**WORK INSTRUCTION:** Keeping every word the same, return the listing from its first line until the line holding "Xsec cut, 260 nm wide, square cell size 5 nm." has been returned as well.

**ENTRIES SUPPLIED:**
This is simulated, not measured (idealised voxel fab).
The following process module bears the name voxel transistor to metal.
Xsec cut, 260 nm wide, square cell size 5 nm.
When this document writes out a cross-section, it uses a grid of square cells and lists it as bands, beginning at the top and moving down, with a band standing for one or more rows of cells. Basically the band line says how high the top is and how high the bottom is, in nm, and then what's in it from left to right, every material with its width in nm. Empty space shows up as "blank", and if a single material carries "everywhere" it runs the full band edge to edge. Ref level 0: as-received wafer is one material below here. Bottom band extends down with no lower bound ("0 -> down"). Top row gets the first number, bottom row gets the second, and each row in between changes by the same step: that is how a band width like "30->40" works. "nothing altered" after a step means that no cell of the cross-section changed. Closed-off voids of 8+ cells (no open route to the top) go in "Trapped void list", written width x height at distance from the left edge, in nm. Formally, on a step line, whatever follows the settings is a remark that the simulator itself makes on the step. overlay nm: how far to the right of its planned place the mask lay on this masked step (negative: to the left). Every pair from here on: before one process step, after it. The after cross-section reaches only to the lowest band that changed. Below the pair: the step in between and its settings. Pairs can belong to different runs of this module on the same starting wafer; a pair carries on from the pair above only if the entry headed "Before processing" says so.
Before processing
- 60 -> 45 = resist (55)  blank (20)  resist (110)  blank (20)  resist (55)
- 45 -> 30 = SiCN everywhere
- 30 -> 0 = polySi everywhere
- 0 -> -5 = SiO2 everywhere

**WRITTEN RESPONSE:**
This is simulated, not measured (idealised voxel fab).
The following process module bears the name voxel transistor to metal.
Xsec cut, 260 nm wide, square cell size 5 nm.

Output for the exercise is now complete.